* _Task item_
Start at the line with "in A: (same below) / PSG 694.6 / Al 600" in the records below, stop at the line with "in B: (same below) / PSG 694.6 / Al 643", and return every line in that span exactly, the two end lines included.

[Entries shown]
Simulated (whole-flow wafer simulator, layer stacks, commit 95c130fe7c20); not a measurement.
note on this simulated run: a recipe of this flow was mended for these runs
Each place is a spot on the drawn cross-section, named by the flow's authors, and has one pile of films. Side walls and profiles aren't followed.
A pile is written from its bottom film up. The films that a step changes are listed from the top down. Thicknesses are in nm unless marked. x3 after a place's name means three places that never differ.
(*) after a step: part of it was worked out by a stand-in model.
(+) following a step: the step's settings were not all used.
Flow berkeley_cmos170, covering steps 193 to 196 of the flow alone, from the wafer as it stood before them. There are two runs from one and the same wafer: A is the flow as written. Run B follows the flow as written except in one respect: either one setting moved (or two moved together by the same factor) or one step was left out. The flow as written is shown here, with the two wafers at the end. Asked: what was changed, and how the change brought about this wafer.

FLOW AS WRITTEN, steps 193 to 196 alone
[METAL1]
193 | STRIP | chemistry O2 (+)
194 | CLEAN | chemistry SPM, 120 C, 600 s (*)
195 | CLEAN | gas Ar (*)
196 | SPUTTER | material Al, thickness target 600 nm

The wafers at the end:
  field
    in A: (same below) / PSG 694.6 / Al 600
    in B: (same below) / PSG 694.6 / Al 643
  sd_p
[/Entries shown]

* _Result_
    in A: (same below) / PSG 694.6 / Al 600
    in B: (same below) / PSG 694.6 / Al 643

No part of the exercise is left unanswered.